ENTRIES SUPPLIED:
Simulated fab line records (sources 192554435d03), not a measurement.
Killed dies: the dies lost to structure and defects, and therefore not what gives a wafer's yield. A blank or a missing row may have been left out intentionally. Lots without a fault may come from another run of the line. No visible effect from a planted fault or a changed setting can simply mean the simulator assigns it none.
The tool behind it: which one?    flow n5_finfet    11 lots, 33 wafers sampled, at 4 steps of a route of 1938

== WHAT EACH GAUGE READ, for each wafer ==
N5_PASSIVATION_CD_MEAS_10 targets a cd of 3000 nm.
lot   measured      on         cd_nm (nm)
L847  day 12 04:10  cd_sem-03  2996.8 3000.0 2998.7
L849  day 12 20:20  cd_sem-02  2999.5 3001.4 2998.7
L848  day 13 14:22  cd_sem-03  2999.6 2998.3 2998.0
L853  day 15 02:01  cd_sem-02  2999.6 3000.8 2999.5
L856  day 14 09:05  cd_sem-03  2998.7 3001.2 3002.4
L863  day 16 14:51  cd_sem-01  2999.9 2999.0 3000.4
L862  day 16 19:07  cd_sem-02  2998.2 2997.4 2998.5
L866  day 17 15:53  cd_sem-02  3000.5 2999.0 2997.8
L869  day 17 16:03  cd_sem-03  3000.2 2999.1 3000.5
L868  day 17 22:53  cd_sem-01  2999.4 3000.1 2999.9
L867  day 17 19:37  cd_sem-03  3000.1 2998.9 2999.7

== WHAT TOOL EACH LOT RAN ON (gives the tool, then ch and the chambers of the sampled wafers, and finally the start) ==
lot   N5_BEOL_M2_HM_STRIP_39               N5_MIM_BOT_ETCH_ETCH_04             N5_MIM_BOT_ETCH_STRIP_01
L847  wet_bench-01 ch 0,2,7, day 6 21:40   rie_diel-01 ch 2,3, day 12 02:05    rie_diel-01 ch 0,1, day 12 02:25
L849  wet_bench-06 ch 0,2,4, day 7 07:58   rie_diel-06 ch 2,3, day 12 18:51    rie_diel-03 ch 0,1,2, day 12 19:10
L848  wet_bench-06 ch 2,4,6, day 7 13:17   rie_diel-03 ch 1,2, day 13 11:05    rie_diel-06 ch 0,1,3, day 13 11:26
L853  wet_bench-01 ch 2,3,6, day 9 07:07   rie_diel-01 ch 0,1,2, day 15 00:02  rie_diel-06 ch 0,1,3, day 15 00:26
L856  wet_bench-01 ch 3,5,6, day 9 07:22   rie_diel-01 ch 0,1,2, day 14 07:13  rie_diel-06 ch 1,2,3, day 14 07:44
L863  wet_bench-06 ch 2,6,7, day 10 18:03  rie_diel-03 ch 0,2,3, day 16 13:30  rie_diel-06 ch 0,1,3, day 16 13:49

ACTIVITY: What you return should be exactly the lines above, starting at the one with "3000.5 2999.0 2997.8" and ending at the one with "day 12 19:10", and nothing else.

YOUR SOLUTION:
L866  day 17 15:53  cd_sem-02  3000.5 2999.0 2997.8
L869  day 17 16:03  cd_sem-03  3000.2 2999.1 3000.5
L868  day 17 22:53  cd_sem-01  2999.4 3000.1 2999.9
L867  day 17 19:37  cd_sem-03  3000.1 2998.9 2999.7

== WHAT TOOL EACH LOT RAN ON (gives the tool, then ch and the chambers of the sampled wafers, and finally the start) ==
lot   N5_BEOL_M2_HM_STRIP_39               N5_MIM_BOT_ETCH_ETCH_04             N5_MIM_BOT_ETCH_STRIP_01
L847  wet_bench-01 ch 0,2,7, day 6 21:40   rie_diel-01 ch 2,3, day 12 02:05    rie_diel-01 ch 0,1, day 12 02:25
L849  wet_bench-06 ch 0,2,4, day 7 07:58   rie_diel-06 ch 2,3, day 12 18:51    rie_diel-03 ch 0,1,2, day 12 19:10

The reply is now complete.